* PROVIDED INFORMATION:
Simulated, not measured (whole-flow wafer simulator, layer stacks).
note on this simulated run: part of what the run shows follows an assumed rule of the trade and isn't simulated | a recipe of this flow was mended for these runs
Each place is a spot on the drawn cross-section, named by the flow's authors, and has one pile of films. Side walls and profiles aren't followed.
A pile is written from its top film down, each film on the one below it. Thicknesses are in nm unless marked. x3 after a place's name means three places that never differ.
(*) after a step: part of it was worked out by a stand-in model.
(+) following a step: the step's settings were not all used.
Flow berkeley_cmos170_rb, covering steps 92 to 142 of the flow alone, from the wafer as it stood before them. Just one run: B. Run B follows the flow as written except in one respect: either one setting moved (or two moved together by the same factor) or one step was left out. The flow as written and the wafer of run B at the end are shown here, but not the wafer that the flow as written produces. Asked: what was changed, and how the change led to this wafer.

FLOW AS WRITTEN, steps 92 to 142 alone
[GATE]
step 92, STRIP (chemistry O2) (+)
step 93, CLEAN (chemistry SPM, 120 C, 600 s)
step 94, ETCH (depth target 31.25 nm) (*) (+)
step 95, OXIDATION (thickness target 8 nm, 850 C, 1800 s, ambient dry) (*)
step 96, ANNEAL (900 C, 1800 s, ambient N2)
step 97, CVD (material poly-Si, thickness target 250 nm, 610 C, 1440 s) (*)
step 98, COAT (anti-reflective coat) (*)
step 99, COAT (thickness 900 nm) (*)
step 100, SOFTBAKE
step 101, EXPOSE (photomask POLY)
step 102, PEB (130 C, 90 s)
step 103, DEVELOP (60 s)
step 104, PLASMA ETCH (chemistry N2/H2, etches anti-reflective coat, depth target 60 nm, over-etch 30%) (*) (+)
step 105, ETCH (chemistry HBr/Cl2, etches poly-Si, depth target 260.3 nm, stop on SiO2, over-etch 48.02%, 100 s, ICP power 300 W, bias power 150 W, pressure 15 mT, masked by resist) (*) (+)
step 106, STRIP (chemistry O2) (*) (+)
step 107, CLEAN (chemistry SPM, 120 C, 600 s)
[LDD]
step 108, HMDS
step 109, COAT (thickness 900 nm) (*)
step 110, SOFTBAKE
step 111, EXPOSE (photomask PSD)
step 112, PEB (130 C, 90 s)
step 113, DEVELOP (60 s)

* ASSIGNMENT: Above are the entries. Quote exactly the lines from the one bearing "step 105, ETCH" through the one bearing "step 112, PEB (130 C, 90 s)".

* REPLY:
step 105, ETCH (chemistry HBr/Cl2, etches poly-Si, depth target 260.3 nm, stop on SiO2, over-etch 48.02%, 100 s, ICP power 300 W, bias power 150 W, pressure 15 mT, masked by resist) (*) (+)
step 106, STRIP (chemistry O2) (*) (+)
step 107, CLEAN (chemistry SPM, 120 C, 600 s)
[LDD]
step 108, HMDS
step 109, COAT (thickness 900 nm) (*)
step 110, SOFTBAKE
step 111, EXPOSE (photomask PSD)
step 112, PEB (130 C, 90 s)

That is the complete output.